SUPPLIED RECORDS:
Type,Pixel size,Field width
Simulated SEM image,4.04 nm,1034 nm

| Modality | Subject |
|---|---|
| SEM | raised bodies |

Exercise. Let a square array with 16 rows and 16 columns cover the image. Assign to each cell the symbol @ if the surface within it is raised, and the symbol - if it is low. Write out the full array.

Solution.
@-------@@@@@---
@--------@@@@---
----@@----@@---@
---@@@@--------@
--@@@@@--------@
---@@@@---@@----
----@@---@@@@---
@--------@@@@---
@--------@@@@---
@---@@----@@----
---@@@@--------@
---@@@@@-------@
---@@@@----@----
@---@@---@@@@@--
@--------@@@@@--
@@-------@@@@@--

REQUIREMENT: Using the records above, repeat exactly the lines from the first one through the line with "raised bodies |".

EXERCISE SOLUTION:
Type,Pixel size,Field width
Simulated SEM image,4.04 nm,1034 nm

| Modality | Subject |
|---|---|
| SEM | raised bodies |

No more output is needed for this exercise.